Work order: What do the entries below say? Restate them word for word.

+ + + + + + +

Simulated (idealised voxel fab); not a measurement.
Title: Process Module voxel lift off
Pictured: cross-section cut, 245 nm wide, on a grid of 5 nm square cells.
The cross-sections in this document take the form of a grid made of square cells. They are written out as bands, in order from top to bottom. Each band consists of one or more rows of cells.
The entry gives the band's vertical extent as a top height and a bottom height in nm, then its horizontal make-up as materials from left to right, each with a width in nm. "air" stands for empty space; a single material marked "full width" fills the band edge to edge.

+ + + + + + +

Written answer:
Simulated (idealised voxel fab); not a measurement.
Title: Process Module voxel lift off
Pictured: cross-section cut, 245 nm wide, on a grid of 5 nm square cells.
The cross-sections in this document take the form of a grid made of square cells. They are written out as bands, in order from top to bottom. Each band consists of one or more rows of cells.
The entry gives the band's vertical extent as a top height and a bottom height in nm, then its horizontal make-up as materials from left to right, each with a width in nm. "air" stands for empty space; a single material marked "full width" fills the band edge to edge.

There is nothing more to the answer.